Would you please retype, exactly, the lines of the listing below between the line with "Reported under the" and the line with "The planned process", inclusive?

#### [GIVEN DATA]

────────

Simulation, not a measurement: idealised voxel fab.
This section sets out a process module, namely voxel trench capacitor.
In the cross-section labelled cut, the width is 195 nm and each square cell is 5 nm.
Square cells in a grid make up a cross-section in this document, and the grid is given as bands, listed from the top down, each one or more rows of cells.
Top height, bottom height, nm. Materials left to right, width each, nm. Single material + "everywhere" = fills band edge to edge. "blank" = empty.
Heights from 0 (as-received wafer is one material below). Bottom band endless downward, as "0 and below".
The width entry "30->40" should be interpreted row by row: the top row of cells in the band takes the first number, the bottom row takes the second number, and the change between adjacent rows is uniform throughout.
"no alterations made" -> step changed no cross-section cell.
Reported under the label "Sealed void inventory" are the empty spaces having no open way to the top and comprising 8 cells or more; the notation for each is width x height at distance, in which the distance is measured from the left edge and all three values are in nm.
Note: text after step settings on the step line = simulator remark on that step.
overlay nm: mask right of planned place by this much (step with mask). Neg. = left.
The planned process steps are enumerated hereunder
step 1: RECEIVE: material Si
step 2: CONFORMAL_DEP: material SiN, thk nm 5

────────

#### [ANSWER SECTION]
Reported under the label "Sealed void inventory" are the empty spaces having no open way to the top and comprising 8 cells or more; the notation for each is width x height at distance, in which the distance is measured from the left edge and all three values are in nm.
Note: text after step settings on the step line = simulator remark on that step.
overlay nm: mask right of planned place by this much (step with mask). Neg. = left.
The planned process steps are enumerated hereunder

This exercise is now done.